#####
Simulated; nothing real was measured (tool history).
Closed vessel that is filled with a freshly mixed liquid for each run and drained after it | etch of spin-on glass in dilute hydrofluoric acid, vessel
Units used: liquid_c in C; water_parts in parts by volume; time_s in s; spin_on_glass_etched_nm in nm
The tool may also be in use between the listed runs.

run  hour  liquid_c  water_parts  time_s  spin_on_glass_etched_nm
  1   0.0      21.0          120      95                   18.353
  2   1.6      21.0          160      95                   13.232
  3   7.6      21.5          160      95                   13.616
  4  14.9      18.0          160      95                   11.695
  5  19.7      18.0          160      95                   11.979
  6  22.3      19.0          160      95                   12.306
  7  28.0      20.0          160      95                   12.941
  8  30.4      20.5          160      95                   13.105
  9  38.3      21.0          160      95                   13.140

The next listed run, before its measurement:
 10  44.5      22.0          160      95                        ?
#####

> **Work item**
Nothing should be returned except the lines from the first line of the data above through the line with "The tool may", each one exact.

> **Exercise answer**
Simulated; nothing real was measured (tool history).
Closed vessel that is filled with a freshly mixed liquid for each run and drained after it | etch of spin-on glass in dilute hydrofluoric acid, vessel
Units used: liquid_c in C; water_parts in parts by volume; time_s in s; spin_on_glass_etched_nm in nm
The tool may also be in use between the listed runs.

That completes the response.